[Opening Information supplied section]

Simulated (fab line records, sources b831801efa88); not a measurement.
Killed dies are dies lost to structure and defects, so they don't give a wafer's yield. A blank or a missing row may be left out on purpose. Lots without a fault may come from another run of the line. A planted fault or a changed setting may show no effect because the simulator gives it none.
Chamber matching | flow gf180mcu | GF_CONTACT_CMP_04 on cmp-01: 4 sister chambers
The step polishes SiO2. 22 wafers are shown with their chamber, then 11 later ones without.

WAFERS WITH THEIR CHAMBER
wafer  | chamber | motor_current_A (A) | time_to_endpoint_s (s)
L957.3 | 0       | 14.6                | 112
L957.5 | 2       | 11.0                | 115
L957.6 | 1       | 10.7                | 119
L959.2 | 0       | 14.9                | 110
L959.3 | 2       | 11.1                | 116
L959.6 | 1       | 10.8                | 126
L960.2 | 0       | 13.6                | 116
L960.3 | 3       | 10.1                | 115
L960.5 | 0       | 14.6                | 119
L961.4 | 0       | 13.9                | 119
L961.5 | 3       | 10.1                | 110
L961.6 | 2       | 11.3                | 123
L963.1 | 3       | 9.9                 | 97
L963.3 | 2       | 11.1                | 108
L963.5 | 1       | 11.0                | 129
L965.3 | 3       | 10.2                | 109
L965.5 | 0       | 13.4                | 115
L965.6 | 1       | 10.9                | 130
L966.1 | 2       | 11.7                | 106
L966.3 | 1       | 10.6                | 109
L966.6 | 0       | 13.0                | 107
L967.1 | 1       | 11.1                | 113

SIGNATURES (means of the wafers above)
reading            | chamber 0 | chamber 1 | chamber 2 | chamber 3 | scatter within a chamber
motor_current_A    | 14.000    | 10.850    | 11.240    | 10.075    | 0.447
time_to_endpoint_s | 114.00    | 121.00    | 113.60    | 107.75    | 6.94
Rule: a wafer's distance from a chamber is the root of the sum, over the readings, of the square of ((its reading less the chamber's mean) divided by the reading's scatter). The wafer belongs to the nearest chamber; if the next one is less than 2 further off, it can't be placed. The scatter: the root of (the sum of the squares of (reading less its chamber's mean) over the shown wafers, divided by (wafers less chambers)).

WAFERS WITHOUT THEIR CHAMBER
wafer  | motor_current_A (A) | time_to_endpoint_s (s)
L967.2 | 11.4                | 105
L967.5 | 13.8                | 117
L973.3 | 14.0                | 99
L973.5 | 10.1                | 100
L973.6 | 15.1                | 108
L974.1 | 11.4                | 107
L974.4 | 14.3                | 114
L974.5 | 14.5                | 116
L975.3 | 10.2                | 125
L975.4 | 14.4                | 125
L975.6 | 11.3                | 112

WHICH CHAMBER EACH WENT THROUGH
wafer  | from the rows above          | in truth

[Closing Information supplied section]

Every line from the start of the material above through the line that contains "time_to_endpoint_s | 114.00" must be written out exactly, with both ends included.

Simulated (fab line records, sources b831801efa88); not a measurement.
Killed dies are dies lost to structure and defects, so they don't give a wafer's yield. A blank or a missing row may be left out on purpose. Lots without a fault may come from another run of the line. A planted fault or a changed setting may show no effect because the simulator gives it none.
Chamber matching | flow gf180mcu | GF_CONTACT_CMP_04 on cmp-01: 4 sister chambers
The step polishes SiO2. 22 wafers are shown with their chamber, then 11 later ones without.

WAFERS WITH THEIR CHAMBER
wafer  | chamber | motor_current_A (A) | time_to_endpoint_s (s)
L957.3 | 0       | 14.6                | 112
L957.5 | 2       | 11.0                | 115
L957.6 | 1       | 10.7                | 119
L959.2 | 0       | 14.9                | 110
L959.3 | 2       | 11.1                | 116
L959.6 | 1       | 10.8                | 126
L960.2 | 0       | 13.6                | 116
L960.3 | 3       | 10.1                | 115
L960.5 | 0       | 14.6                | 119
L961.4 | 0       | 13.9                | 119
L961.5 | 3       | 10.1                | 110
L961.6 | 2       | 11.3                | 123
L963.1 | 3       | 9.9                 | 97
L963.3 | 2       | 11.1                | 108
L963.5 | 1       | 11.0                | 129
L965.3 | 3       | 10.2                | 109
L965.5 | 0       | 13.4                | 115
L965.6 | 1       | 10.9                | 130
L966.1 | 2       | 11.7                | 106
L966.3 | 1       | 10.6                | 109
L966.6 | 0       | 13.0                | 107
L967.1 | 1       | 11.1                | 113

SIGNATURES (means of the wafers above)
reading            | chamber 0 | chamber 1 | chamber 2 | chamber 3 | scatter within a chamber
motor_current_A    | 14.000    | 10.850    | 11.240    | 10.075    | 0.447
time_to_endpoint_s | 114.00    | 121.00    | 113.60    | 107.75    | 6.94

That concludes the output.